===== Information supplied =====

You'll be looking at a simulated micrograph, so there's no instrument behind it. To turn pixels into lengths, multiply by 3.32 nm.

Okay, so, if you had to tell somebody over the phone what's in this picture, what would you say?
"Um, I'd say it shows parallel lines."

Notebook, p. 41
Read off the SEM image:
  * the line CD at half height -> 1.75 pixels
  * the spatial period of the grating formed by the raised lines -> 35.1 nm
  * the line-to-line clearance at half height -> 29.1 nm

=====

» **Work order**: Print the first line of the records above and each line after it, exactly, through the line with "lines -> 35.1 nm".

» **Your solution**:
You'll be looking at a simulated micrograph, so there's no instrument behind it. To turn pixels into lengths, multiply by 3.32 nm.

Okay, so, if you had to tell somebody over the phone what's in this picture, what would you say?
"Um, I'd say it shows parallel lines."

Notebook, p. 41
Read off the SEM image:
  * the line CD at half height -> 1.75 pixels
  * the spatial period of the grating formed by the raised lines -> 35.1 nm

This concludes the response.